──────────
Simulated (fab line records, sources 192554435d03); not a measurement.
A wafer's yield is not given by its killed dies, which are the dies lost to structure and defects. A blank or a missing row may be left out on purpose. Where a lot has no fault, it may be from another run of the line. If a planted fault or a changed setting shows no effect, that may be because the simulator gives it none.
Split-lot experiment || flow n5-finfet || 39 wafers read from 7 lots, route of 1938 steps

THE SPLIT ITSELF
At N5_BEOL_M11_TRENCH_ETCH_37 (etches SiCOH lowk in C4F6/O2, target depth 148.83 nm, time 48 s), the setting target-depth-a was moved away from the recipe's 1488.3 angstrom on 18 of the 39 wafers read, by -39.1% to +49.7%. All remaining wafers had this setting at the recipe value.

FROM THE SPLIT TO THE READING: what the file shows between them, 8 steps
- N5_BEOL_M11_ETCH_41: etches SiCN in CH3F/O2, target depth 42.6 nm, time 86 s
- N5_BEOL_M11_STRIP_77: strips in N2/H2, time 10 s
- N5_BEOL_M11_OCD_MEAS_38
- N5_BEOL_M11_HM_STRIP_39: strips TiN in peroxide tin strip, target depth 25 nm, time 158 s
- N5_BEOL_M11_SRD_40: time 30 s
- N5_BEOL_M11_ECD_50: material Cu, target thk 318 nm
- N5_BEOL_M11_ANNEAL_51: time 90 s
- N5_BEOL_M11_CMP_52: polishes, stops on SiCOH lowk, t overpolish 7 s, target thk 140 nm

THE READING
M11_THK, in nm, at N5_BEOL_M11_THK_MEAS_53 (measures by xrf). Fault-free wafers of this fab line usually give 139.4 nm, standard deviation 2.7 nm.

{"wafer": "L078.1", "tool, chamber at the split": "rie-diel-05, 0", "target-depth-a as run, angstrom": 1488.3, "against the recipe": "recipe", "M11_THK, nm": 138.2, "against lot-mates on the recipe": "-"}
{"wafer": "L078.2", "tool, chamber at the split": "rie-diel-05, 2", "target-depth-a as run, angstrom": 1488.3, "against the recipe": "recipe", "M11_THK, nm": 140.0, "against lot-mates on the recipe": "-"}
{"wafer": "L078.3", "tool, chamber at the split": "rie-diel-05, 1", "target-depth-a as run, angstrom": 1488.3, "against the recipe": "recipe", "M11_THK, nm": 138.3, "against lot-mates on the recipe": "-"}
──────────

[Work instruction]
Only certain lines are wanted. Please return exactly those from the top of the data through the line with "M11_THK, in nm, at".

[Task solution]
Simulated (fab line records, sources 192554435d03); not a measurement.
A wafer's yield is not given by its killed dies, which are the dies lost to structure and defects. A blank or a missing row may be left out on purpose. Where a lot has no fault, it may be from another run of the line. If a planted fault or a changed setting shows no effect, that may be because the simulator gives it none.
Split-lot experiment || flow n5-finfet || 39 wafers read from 7 lots, route of 1938 steps

THE SPLIT ITSELF
At N5_BEOL_M11_TRENCH_ETCH_37 (etches SiCOH lowk in C4F6/O2, target depth 148.83 nm, time 48 s), the setting target-depth-a was moved away from the recipe's 1488.3 angstrom on 18 of the 39 wafers read, by -39.1% to +49.7%. All remaining wafers had this setting at the recipe value.

FROM THE SPLIT TO THE READING: what the file shows between them, 8 steps
- N5_BEOL_M11_ETCH_41: etches SiCN in CH3F/O2, target depth 42.6 nm, time 86 s
- N5_BEOL_M11_STRIP_77: strips in N2/H2, time 10 s
- N5_BEOL_M11_OCD_MEAS_38
- N5_BEOL_M11_HM_STRIP_39: strips TiN in peroxide tin strip, target depth 25 nm, time 158 s
- N5_BEOL_M11_SRD_40: time 30 s
- N5_BEOL_M11_ECD_50: material Cu, target thk 318 nm
- N5_BEOL_M11_ANNEAL_51: time 90 s
- N5_BEOL_M11_CMP_52: polishes, stops on SiCOH lowk, t overpolish 7 s, target thk 140 nm

THE READING
M11_THK, in nm, at N5_BEOL_M11_THK_MEAS_53 (measures by xrf). Fault-free wafers of this fab line usually give 139.4 nm, standard deviation 2.7 nm.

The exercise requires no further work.